#### PROVIDED DATA
--------

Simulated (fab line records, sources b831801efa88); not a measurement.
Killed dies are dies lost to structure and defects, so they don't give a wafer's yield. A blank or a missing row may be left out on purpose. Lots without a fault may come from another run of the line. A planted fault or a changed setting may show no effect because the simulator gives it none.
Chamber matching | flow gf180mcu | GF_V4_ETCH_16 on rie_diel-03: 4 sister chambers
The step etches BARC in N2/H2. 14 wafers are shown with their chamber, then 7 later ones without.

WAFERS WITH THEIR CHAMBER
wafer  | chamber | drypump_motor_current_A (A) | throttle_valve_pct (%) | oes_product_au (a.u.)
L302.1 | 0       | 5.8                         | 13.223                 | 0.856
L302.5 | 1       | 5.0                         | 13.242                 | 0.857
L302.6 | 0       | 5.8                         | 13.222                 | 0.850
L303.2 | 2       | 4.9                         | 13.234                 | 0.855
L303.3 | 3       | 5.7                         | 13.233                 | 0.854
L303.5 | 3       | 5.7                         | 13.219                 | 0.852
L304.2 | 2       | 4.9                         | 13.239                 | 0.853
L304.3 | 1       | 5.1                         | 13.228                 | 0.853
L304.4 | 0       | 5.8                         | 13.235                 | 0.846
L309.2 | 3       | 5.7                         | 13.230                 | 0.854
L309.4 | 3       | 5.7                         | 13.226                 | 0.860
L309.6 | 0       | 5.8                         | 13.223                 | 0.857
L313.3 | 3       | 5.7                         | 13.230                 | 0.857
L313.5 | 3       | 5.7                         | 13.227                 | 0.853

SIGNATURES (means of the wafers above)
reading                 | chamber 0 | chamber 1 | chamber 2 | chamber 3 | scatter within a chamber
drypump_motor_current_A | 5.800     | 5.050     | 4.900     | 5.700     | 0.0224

--------

#### WORK TASK
Nothing but the exact lines from the start of the material through the line holding "Chamber matching |", both included, belongs in the answer.

#### YOUR SOLUTION
Simulated (fab line records, sources b831801efa88); not a measurement.
Killed dies are dies lost to structure and defects, so they don't give a wafer's yield. A blank or a missing row may be left out on purpose. Lots without a fault may come from another run of the line. A planted fault or a changed setting may show no effect because the simulator gives it none.
Chamber matching | flow gf180mcu | GF_V4_ETCH_16 on rie_diel-03: 4 sister chambers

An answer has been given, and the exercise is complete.